━━━ RECORD SET

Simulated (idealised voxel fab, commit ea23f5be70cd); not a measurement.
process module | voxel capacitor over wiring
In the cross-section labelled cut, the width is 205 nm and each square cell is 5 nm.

━━━━━━

All records shown above are to be repeated exactly.

ANSWER SPACE:
Simulated (idealised voxel fab, commit ea23f5be70cd); not a measurement.
process module | voxel capacitor over wiring
In the cross-section labelled cut, the width is 205 nm and each square cell is 5 nm.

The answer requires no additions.